■ ASSIGNMENT: Output only the lines below that start at the line containing "Process: clears cobalt" and end at the line containing "R1: time until", with both ends kept.

■ DATA EXCERPTS:
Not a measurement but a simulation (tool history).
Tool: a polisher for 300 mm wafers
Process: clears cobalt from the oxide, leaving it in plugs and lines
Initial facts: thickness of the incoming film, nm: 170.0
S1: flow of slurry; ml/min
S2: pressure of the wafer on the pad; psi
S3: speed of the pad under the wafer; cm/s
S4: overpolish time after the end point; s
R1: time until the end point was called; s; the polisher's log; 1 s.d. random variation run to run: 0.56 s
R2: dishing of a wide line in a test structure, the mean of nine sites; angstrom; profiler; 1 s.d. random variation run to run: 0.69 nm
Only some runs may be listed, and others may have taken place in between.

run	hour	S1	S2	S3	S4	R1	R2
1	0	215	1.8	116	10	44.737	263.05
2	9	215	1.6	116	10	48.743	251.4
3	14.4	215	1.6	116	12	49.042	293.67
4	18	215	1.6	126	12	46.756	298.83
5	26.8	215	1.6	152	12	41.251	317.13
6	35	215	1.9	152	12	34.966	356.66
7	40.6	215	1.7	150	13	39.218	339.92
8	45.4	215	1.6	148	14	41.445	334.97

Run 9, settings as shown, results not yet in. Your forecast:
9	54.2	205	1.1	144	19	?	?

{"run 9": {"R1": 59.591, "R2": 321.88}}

■ TASK RESPONSE:
Process: clears cobalt from the oxide, leaving it in plugs and lines
Initial facts: thickness of the incoming film, nm: 170.0
S1: flow of slurry; ml/min
S2: pressure of the wafer on the pad; psi
S3: speed of the pad under the wafer; cm/s
S4: overpolish time after the end point; s
R1: time until the end point was called; s; the polisher's log; 1 s.d. random variation run to run: 0.56 s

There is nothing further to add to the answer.